>>>
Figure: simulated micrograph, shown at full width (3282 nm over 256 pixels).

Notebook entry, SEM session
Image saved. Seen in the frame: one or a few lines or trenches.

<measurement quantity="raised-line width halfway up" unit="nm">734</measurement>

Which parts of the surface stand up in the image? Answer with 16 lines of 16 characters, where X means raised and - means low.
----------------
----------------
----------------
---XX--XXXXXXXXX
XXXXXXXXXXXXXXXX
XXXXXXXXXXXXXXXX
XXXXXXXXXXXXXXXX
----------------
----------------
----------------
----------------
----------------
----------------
<<<

* REQUIREMENT:
What is needed is a word-for-word copy of all the entries.

* WRITTEN REPLY:
Figure: simulated micrograph, shown at full width (3282 nm over 256 pixels).

Notebook entry, SEM session
Image saved. Seen in the frame: one or a few lines or trenches.

<measurement quantity="raised-line width halfway up" unit="nm">734</measurement>

Which parts of the surface stand up in the image? Answer with 16 lines of 16 characters, where X means raised and - means low.
----------------
----------------
----------------
---XX--XXXXXXXXX
XXXXXXXXXXXXXXXX
XXXXXXXXXXXXXXXX
XXXXXXXXXXXXXXXX
----------------
----------------
----------------
----------------
----------------
----------------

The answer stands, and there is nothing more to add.